Data shown Start Marker

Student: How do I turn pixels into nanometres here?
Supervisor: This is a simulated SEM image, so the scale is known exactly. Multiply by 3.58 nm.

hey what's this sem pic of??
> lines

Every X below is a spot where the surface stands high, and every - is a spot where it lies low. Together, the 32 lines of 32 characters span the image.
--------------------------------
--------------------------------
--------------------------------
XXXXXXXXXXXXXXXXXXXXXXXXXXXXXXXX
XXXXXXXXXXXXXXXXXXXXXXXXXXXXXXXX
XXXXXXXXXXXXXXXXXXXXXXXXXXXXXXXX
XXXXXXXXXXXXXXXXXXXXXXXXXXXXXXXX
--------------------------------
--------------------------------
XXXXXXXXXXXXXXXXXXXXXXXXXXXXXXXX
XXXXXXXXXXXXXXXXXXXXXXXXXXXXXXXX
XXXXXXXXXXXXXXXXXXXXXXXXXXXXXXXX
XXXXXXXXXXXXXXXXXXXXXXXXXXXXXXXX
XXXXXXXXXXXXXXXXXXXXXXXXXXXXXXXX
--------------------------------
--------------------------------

Data shown End Marker

Copy the records above exactly.

Student: How do I turn pixels into nanometres here?
Supervisor: This is a simulated SEM image, so the scale is known exactly. Multiply by 3.58 nm.

hey what's this sem pic of??
> lines

Every X below is a spot where the surface stands high, and every - is a spot where it lies low. Together, the 32 lines of 32 characters span the image.
--------------------------------
--------------------------------
--------------------------------
XXXXXXXXXXXXXXXXXXXXXXXXXXXXXXXX
XXXXXXXXXXXXXXXXXXXXXXXXXXXXXXXX
XXXXXXXXXXXXXXXXXXXXXXXXXXXXXXXX
XXXXXXXXXXXXXXXXXXXXXXXXXXXXXXXX
--------------------------------
--------------------------------
XXXXXXXXXXXXXXXXXXXXXXXXXXXXXXXX
XXXXXXXXXXXXXXXXXXXXXXXXXXXXXXXX
XXXXXXXXXXXXXXXXXXXXXXXXXXXXXXXX
XXXXXXXXXXXXXXXXXXXXXXXXXXXXXXXX
XXXXXXXXXXXXXXXXXXXXXXXXXXXXXXXX
--------------------------------
--------------------------------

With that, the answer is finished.